[Requirement] From the very first line down to the line containing "I divided the", write out the material exactly as it appears, and no more.

[Data excerpts]
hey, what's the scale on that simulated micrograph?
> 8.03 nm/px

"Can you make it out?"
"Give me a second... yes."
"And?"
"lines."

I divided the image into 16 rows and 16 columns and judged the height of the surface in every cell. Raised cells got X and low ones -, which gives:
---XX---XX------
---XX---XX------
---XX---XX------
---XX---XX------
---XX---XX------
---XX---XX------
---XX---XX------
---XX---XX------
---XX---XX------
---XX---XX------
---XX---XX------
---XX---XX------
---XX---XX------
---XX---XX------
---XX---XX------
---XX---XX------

[Reply]
hey, what's the scale on that simulated micrograph?
> 8.03 nm/px

"Can you make it out?"
"Give me a second... yes."
"And?"
"lines."

I divided the image into 16 rows and 16 columns and judged the height of the surface in every cell. Raised cells got X and low ones -, which gives:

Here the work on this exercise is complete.